Material provided:
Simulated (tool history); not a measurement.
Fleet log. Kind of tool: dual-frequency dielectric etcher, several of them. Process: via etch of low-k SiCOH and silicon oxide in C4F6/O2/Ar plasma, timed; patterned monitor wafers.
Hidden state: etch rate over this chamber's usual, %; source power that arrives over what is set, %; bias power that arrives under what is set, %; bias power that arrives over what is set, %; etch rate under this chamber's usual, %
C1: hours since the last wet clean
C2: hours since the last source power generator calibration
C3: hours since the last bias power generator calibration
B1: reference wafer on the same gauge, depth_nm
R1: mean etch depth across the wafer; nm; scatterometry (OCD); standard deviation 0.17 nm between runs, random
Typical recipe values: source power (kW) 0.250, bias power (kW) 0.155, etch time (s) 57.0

Assigned task: When you copy the data, keep every line word for word.

Response:
Simulated (tool history); not a measurement.
Fleet log. Kind of tool: dual-frequency dielectric etcher, several of them. Process: via etch of low-k SiCOH and silicon oxide in C4F6/O2/Ar plasma, timed; patterned monitor wafers.
Hidden state: etch rate over this chamber's usual, %; source power that arrives over what is set, %; bias power that arrives under what is set, %; bias power that arrives over what is set, %; etch rate under this chamber's usual, %
C1: hours since the last wet clean
C2: hours since the last source power generator calibration
C3: hours since the last bias power generator calibration
B1: reference wafer on the same gauge, depth_nm
R1: mean etch depth across the wafer; nm; scatterometry (OCD); standard deviation 0.17 nm between runs, random
Typical recipe values: source power (kW) 0.250, bias power (kW) 0.155, etch time (s) 57.0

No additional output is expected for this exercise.